DATA FOR REVIEW »
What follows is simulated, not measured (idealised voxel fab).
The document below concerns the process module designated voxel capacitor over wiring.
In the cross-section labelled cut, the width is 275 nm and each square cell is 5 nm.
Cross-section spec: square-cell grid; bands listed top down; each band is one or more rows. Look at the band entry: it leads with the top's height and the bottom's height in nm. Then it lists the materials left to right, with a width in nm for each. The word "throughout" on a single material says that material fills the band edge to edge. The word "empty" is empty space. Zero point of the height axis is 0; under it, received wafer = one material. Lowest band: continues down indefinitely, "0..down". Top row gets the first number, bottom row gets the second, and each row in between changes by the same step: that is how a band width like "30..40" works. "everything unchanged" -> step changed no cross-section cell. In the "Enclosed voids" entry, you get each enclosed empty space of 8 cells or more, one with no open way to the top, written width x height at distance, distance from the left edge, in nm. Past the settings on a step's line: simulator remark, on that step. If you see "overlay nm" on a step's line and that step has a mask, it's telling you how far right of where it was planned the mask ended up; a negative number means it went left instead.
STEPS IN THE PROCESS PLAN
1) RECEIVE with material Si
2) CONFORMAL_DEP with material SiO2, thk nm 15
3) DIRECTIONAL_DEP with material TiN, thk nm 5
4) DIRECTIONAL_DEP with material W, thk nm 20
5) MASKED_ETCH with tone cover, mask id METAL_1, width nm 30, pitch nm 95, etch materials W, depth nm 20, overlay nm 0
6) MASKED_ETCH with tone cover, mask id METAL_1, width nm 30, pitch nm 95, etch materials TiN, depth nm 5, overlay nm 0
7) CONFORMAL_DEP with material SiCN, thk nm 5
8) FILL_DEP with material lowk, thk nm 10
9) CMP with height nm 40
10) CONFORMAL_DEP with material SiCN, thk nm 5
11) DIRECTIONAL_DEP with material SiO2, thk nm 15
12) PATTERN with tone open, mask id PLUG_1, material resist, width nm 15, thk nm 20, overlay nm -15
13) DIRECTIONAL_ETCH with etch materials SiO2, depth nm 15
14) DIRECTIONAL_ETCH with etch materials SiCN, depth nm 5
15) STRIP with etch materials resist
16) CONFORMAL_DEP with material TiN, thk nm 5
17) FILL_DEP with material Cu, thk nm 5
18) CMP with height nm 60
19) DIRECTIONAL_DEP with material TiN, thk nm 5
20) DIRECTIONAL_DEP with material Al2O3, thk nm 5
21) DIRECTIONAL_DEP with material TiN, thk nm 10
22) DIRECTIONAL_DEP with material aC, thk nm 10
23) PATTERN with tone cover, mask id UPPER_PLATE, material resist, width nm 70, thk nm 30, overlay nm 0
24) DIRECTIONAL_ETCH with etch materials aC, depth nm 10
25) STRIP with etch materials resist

WORK REQUEST »
Set down, from the entries above, exactly the lines from the one with "The document below" up to and including the one with "In the cross-section", and no other lines.

TASK SOLUTION »
The document below concerns the process module designated voxel capacitor over wiring.
In the cross-section labelled cut, the width is 275 nm and each square cell is 5 nm.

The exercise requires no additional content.